## GIVEN ENTRIES
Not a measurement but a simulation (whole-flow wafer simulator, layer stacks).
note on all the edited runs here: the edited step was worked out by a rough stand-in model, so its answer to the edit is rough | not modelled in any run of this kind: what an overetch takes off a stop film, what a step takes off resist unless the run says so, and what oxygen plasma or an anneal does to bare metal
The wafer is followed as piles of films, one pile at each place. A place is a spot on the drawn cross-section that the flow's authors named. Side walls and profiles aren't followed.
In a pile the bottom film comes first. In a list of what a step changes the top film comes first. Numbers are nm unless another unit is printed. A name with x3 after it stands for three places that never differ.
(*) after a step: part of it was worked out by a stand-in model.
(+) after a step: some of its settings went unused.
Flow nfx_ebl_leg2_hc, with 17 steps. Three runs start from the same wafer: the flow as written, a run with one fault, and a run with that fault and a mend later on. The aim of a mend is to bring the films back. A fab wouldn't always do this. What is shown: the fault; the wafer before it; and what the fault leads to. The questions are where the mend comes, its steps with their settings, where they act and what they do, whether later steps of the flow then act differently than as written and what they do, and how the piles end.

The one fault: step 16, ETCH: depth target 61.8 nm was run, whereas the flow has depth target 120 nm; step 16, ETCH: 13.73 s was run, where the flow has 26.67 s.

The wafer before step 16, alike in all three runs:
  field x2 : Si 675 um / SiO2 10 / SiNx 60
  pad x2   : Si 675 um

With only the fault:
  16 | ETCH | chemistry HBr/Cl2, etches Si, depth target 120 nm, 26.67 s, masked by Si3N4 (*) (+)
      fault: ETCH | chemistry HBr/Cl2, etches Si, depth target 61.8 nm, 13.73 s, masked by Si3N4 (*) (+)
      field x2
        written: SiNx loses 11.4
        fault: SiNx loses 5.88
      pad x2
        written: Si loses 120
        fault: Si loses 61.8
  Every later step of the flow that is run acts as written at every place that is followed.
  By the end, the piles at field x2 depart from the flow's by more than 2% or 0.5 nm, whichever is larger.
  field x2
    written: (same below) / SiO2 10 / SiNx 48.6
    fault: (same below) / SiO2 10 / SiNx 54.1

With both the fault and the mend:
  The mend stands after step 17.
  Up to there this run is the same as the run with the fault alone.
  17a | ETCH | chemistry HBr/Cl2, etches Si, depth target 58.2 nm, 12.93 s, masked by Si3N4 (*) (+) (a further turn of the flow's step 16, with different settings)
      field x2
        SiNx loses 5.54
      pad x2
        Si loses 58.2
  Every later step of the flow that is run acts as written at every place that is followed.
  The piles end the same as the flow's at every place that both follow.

## EXERCISE
In the data above, find the line with "fault: SiNx loses 5.88" and the line with "Si loses 58.2". Retype both, plus every line between them, exactly.

## TASK SOLUTION
        fault: SiNx loses 5.88
      pad x2
        written: Si loses 120
        fault: Si loses 61.8
  Every later step of the flow that is run acts as written at every place that is followed.
  By the end, the piles at field x2 depart from the flow's by more than 2% or 0.5 nm, whichever is larger.
  field x2
    written: (same below) / SiO2 10 / SiNx 48.6
    fault: (same below) / SiO2 10 / SiNx 54.1

With both the fault and the mend:
  The mend stands after step 17.
  Up to there this run is the same as the run with the fault alone.
  17a | ETCH | chemistry HBr/Cl2, etches Si, depth target 58.2 nm, 12.93 s, masked by Si3N4 (*) (+) (a further turn of the flow's step 16, with different settings)
      field x2
        SiNx loses 5.54
      pad x2
        Si loses 58.2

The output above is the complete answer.